----- DATA PROVIDED

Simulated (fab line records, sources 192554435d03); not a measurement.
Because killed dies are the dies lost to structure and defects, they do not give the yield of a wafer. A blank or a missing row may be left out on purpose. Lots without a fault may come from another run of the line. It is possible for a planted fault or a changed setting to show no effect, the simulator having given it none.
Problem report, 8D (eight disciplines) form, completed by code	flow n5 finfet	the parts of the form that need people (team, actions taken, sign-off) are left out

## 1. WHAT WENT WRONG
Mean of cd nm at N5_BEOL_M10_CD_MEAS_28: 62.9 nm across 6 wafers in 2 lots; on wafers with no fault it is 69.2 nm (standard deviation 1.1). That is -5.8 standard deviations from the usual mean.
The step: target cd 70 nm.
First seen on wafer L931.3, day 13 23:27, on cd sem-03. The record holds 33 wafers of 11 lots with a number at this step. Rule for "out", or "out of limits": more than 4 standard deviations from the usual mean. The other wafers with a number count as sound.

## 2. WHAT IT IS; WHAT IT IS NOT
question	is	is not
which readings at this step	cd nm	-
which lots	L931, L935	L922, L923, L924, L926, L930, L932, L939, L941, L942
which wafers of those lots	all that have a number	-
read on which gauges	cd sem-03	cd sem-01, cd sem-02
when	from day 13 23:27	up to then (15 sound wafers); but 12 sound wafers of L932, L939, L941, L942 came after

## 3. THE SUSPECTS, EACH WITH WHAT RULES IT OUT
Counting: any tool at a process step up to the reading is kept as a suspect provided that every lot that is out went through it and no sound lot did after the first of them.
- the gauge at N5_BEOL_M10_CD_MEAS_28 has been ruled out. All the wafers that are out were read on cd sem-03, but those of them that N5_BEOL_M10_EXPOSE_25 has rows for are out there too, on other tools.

----------

§ ACTION ITEM:
Restate the material word for word, but only from its first line through the line containing "The step: target cd 70 nm.".

§ RESPONSE:
Simulated (fab line records, sources 192554435d03); not a measurement.
Because killed dies are the dies lost to structure and defects, they do not give the yield of a wafer. A blank or a missing row may be left out on purpose. Lots without a fault may come from another run of the line. It is possible for a planted fault or a changed setting to show no effect, the simulator having given it none.
Problem report, 8D (eight disciplines) form, completed by code	flow n5 finfet	the parts of the form that need people (team, actions taken, sign-off) are left out

## 1. WHAT WENT WRONG
Mean of cd nm at N5_BEOL_M10_CD_MEAS_28: 62.9 nm across 6 wafers in 2 lots; on wafers with no fault it is 69.2 nm (standard deviation 1.1). That is -5.8 standard deviations from the usual mean.
The step: target cd 70 nm.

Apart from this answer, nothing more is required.